------------

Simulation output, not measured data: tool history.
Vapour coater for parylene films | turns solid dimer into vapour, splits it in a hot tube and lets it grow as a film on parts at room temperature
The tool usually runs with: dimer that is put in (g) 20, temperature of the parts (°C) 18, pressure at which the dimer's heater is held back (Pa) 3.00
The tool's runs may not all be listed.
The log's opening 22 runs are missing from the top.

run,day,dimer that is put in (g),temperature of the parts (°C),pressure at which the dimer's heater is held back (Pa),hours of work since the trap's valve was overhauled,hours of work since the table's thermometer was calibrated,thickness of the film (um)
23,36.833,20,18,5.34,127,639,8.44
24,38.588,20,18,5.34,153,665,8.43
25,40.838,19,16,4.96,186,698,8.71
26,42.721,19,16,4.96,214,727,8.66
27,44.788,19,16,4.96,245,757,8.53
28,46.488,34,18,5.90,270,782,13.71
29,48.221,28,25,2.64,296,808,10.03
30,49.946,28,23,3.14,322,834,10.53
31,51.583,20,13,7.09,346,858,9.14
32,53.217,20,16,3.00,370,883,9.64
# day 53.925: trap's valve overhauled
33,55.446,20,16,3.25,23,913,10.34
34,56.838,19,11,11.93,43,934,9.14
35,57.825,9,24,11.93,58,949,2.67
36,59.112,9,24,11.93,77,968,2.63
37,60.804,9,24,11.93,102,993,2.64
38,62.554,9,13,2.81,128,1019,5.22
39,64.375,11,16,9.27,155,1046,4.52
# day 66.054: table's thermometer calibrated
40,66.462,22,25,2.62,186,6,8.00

------------

Required action — What is asked for is an exact copy of the lines above from the one containing "The log's opening" through the one containing "# day 66.054: table's thermometer calibrated", and only those.

Task output —
The log's opening 22 runs are missing from the top.

run,day,dimer that is put in (g),temperature of the parts (°C),pressure at which the dimer's heater is held back (Pa),hours of work since the trap's valve was overhauled,hours of work since the table's thermometer was calibrated,thickness of the film (um)
23,36.833,20,18,5.34,127,639,8.44
24,38.588,20,18,5.34,153,665,8.43
25,40.838,19,16,4.96,186,698,8.71
26,42.721,19,16,4.96,214,727,8.66
27,44.788,19,16,4.96,245,757,8.53
28,46.488,34,18,5.90,270,782,13.71
29,48.221,28,25,2.64,296,808,10.03
30,49.946,28,23,3.14,322,834,10.53
31,51.583,20,13,7.09,346,858,9.14
32,53.217,20,16,3.00,370,883,9.64
# day 53.925: trap's valve overhauled
33,55.446,20,16,3.25,23,913,10.34
34,56.838,19,11,11.93,43,934,9.14
35,57.825,9,24,11.93,58,949,2.67
36,59.112,9,24,11.93,77,968,2.63
37,60.804,9,24,11.93,102,993,2.64
38,62.554,9,13,2.81,128,1019,5.22
39,64.375,11,16,9.27,155,1046,4.52
# day 66.054: table's thermometer calibrated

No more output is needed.